Activity: Transcribe the full listing with no word altered.

Provided data:
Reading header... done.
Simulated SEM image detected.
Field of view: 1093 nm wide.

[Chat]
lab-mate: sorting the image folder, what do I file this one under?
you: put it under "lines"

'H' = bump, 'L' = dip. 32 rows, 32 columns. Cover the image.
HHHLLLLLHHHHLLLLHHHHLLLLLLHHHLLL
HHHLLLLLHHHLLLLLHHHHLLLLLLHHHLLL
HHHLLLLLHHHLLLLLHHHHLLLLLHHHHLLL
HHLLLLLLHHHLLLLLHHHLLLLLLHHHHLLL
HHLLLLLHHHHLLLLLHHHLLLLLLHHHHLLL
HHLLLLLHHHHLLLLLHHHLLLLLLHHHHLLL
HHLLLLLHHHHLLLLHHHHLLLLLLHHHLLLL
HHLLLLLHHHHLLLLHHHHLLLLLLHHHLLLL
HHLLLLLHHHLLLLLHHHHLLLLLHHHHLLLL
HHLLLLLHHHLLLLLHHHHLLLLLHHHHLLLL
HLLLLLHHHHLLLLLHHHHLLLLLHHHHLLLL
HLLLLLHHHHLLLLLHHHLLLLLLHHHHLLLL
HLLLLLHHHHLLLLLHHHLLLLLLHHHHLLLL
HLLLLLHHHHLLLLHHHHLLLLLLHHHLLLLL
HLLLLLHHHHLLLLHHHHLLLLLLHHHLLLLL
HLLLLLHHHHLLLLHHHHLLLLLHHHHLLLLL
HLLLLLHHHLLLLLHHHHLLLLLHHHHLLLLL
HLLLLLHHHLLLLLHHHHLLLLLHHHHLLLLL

Exercise response:
Reading header... done.
Simulated SEM image detected.
Field of view: 1093 nm wide.

[Chat]
lab-mate: sorting the image folder, what do I file this one under?
you: put it under "lines"

'H' = bump, 'L' = dip. 32 rows, 32 columns. Cover the image.
HHHLLLLLHHHHLLLLHHHHLLLLLLHHHLLL
HHHLLLLLHHHLLLLLHHHHLLLLLLHHHLLL
HHHLLLLLHHHLLLLLHHHHLLLLLHHHHLLL
HHLLLLLLHHHLLLLLHHHLLLLLLHHHHLLL
HHLLLLLHHHHLLLLLHHHLLLLLLHHHHLLL
HHLLLLLHHHHLLLLLHHHLLLLLLHHHHLLL
HHLLLLLHHHHLLLLHHHHLLLLLLHHHLLLL
HHLLLLLHHHHLLLLHHHHLLLLLLHHHLLLL
HHLLLLLHHHLLLLLHHHHLLLLLHHHHLLLL
HHLLLLLHHHLLLLLHHHHLLLLLHHHHLLLL
HLLLLLHHHHLLLLLHHHHLLLLLHHHHLLLL
HLLLLLHHHHLLLLLHHHLLLLLLHHHHLLLL
HLLLLLHHHHLLLLLHHHLLLLLLHHHHLLLL
HLLLLLHHHHLLLLHHHHLLLLLLHHHLLLLL
HLLLLLHHHHLLLLHHHHLLLLLLHHHLLLLL
HLLLLLHHHHLLLLHHHHLLLLLHHHHLLLLL
HLLLLLHHHLLLLLHHHHLLLLLHHHHLLLLL
HLLLLLHHHLLLLLHHHHLLLLLHHHHLLLLL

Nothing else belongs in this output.